BRIEF => Write out the stretch of lines below that begins at the line with "4 | OXIDATION" and ends at the line with "[A]: 60 nm a-Si", including both, exactly as given and nothing more.

-.-.-

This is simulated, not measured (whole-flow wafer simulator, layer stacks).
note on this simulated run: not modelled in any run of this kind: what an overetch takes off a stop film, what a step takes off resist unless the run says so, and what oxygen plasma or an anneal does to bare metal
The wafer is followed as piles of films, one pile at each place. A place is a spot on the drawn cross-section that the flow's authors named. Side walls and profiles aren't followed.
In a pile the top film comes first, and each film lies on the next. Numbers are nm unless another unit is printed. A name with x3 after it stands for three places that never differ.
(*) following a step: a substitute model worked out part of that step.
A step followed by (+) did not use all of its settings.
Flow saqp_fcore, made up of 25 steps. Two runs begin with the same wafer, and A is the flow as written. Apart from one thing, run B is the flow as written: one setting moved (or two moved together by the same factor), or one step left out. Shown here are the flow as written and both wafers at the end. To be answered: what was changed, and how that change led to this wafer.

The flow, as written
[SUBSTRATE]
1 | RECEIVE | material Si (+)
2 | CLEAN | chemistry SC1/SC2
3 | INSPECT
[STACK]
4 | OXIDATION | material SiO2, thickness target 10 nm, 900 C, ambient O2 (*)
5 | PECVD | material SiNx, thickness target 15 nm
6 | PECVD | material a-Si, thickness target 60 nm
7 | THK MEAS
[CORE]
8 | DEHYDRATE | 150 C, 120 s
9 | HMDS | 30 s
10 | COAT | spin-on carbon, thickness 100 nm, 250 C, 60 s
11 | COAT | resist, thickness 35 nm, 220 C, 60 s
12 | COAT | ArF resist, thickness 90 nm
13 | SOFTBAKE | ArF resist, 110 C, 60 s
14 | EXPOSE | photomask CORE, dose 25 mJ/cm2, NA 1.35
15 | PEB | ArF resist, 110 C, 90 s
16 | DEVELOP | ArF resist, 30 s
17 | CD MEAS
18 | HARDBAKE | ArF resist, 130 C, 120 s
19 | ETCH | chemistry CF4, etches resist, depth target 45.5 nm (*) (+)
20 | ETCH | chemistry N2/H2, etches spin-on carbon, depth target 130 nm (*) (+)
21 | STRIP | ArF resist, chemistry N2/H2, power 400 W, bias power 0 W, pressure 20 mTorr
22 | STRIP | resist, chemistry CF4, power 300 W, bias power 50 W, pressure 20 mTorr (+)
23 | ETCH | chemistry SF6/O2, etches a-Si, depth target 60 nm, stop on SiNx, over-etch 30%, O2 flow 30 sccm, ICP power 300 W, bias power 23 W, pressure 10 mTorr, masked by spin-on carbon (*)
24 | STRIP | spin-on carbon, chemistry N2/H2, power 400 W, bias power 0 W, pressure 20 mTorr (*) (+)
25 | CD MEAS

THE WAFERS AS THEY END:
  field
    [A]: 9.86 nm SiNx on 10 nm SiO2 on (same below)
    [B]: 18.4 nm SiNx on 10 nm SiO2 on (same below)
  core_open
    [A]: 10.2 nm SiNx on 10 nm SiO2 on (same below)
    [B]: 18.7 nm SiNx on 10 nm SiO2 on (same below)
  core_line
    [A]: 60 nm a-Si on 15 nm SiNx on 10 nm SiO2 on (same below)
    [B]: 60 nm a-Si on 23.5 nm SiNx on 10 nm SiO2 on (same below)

-.-.-

EXERCISE OUTPUT =>
4 | OXIDATION | material SiO2, thickness target 10 nm, 900 C, ambient O2 (*)
5 | PECVD | material SiNx, thickness target 15 nm
6 | PECVD | material a-Si, thickness target 60 nm
7 | THK MEAS
[CORE]
8 | DEHYDRATE | 150 C, 120 s
9 | HMDS | 30 s
10 | COAT | spin-on carbon, thickness 100 nm, 250 C, 60 s
11 | COAT | resist, thickness 35 nm, 220 C, 60 s
12 | COAT | ArF resist, thickness 90 nm
13 | SOFTBAKE | ArF resist, 110 C, 60 s
14 | EXPOSE | photomask CORE, dose 25 mJ/cm2, NA 1.35
15 | PEB | ArF resist, 110 C, 90 s
16 | DEVELOP | ArF resist, 30 s
17 | CD MEAS
18 | HARDBAKE | ArF resist, 130 C, 120 s
19 | ETCH | chemistry CF4, etches resist, depth target 45.5 nm (*) (+)
20 | ETCH | chemistry N2/H2, etches spin-on carbon, depth target 130 nm (*) (+)
21 | STRIP | ArF resist, chemistry N2/H2, power 400 W, bias power 0 W, pressure 20 mTorr
22 | STRIP | resist, chemistry CF4, power 300 W, bias power 50 W, pressure 20 mTorr (+)
23 | ETCH | chemistry SF6/O2, etches a-Si, depth target 60 nm, stop on SiNx, over-etch 30%, O2 flow 30 sccm, ICP power 300 W, bias power 23 W, pressure 10 mTorr, masked by spin-on carbon (*)
24 | STRIP | spin-on carbon, chemistry N2/H2, power 400 W, bias power 0 W, pressure 20 mTorr (*) (+)
25 | CD MEAS

THE WAFERS AS THEY END:
  field
    [A]: 9.86 nm SiNx on 10 nm SiO2 on (same below)
    [B]: 18.4 nm SiNx on 10 nm SiO2 on (same below)
  core_open
    [A]: 10.2 nm SiNx on 10 nm SiO2 on (same below)
    [B]: 18.7 nm SiNx on 10 nm SiO2 on (same below)
  core_line
    [A]: 60 nm a-Si on 15 nm SiNx on 10 nm SiO2 on (same below)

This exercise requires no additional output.